◆ **WORK ITEM**
Transcribe exactly the lines that fall between the one holding "closed voids: empty" and the one holding "overlay nm, on", inclusive, from the entries below.

........
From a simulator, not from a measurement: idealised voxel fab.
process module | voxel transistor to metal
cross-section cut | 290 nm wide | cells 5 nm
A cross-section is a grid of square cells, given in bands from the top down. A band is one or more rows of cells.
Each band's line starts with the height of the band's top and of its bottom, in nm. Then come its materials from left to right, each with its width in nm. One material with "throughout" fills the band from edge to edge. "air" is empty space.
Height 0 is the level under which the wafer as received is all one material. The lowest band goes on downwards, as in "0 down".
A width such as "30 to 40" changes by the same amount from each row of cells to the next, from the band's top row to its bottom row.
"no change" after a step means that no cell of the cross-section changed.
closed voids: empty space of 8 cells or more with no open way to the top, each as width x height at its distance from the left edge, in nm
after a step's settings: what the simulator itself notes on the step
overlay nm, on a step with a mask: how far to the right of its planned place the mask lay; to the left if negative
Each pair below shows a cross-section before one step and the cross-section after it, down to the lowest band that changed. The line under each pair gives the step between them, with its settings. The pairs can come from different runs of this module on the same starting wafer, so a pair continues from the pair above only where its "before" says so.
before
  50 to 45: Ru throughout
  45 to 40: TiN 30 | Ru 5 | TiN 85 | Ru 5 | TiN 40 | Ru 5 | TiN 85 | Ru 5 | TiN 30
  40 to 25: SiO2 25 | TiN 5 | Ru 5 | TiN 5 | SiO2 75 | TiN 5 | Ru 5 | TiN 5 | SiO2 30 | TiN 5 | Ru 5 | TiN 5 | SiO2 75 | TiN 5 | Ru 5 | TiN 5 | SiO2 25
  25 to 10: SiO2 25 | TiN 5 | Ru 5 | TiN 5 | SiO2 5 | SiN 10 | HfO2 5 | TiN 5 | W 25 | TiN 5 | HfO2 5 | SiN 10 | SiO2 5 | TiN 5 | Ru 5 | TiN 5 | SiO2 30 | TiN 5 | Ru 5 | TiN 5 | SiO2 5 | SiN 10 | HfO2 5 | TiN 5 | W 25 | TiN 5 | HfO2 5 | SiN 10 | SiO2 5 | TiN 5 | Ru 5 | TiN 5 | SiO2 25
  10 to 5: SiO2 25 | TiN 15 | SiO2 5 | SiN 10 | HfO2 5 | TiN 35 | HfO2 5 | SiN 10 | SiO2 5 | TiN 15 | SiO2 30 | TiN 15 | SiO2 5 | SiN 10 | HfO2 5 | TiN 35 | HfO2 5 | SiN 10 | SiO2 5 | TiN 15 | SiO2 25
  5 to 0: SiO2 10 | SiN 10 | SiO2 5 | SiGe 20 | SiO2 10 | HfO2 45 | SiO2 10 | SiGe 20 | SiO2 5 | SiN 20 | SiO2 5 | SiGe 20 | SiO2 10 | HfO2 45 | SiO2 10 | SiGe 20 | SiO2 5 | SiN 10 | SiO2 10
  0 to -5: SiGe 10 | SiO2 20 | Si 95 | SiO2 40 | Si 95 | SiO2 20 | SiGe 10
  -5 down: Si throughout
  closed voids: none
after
........

◆ **RESULT**
closed voids: empty space of 8 cells or more with no open way to the top, each as width x height at its distance from the left edge, in nm
after a step's settings: what the simulator itself notes on the step
overlay nm, on a step with a mask: how far to the right of its planned place the mask lay; to the left if negative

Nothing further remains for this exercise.